Brief: Print the listing below from its opening line through the line holding "(+) after a", both ends included.

Data extracts:
———
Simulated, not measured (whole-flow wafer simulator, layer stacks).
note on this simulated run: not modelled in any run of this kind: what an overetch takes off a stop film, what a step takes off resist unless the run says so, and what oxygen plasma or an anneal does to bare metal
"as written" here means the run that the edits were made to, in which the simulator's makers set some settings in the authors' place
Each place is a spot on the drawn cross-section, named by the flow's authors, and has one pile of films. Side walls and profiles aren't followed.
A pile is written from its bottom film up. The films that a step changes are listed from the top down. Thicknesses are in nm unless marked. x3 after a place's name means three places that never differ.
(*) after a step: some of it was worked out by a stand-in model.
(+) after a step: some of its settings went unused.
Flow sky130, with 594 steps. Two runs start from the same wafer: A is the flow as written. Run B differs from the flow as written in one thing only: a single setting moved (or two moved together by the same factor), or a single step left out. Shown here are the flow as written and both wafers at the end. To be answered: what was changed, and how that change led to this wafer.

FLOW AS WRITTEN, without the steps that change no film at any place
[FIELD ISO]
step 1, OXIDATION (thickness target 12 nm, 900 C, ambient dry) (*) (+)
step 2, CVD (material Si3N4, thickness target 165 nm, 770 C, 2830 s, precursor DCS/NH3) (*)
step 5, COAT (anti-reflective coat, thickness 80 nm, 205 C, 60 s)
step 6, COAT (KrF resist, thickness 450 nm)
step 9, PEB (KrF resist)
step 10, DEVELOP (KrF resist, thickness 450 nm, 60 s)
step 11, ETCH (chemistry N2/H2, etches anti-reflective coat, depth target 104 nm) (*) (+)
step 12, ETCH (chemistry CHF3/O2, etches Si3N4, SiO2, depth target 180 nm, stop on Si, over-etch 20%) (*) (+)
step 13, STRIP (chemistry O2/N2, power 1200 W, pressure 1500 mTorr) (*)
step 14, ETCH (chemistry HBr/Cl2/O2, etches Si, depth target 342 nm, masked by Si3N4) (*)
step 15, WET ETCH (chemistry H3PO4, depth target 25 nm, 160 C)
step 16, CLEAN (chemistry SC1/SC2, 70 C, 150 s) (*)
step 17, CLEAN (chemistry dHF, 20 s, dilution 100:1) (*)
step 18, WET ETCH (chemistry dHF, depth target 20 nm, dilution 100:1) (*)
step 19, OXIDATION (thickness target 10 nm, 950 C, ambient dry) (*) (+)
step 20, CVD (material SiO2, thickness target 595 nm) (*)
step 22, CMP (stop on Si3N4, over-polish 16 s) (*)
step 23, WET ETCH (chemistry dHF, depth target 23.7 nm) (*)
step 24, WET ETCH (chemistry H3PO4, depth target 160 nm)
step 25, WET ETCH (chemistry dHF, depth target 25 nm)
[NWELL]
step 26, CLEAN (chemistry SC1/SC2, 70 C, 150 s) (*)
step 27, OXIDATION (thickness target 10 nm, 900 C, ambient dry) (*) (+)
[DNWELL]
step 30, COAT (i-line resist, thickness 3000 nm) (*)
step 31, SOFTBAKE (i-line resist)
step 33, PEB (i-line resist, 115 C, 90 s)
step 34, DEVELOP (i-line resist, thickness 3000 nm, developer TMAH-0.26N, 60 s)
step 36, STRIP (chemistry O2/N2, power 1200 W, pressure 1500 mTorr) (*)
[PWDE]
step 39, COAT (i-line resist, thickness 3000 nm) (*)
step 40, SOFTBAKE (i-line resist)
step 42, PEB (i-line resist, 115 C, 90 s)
———

Response area:
Simulated, not measured (whole-flow wafer simulator, layer stacks).
note on this simulated run: not modelled in any run of this kind: what an overetch takes off a stop film, what a step takes off resist unless the run says so, and what oxygen plasma or an anneal does to bare metal
"as written" here means the run that the edits were made to, in which the simulator's makers set some settings in the authors' place
Each place is a spot on the drawn cross-section, named by the flow's authors, and has one pile of films. Side walls and profiles aren't followed.
A pile is written from its bottom film up. The films that a step changes are listed from the top down. Thicknesses are in nm unless marked. x3 after a place's name means three places that never differ.
(*) after a step: some of it was worked out by a stand-in model.
(+) after a step: some of its settings went unused.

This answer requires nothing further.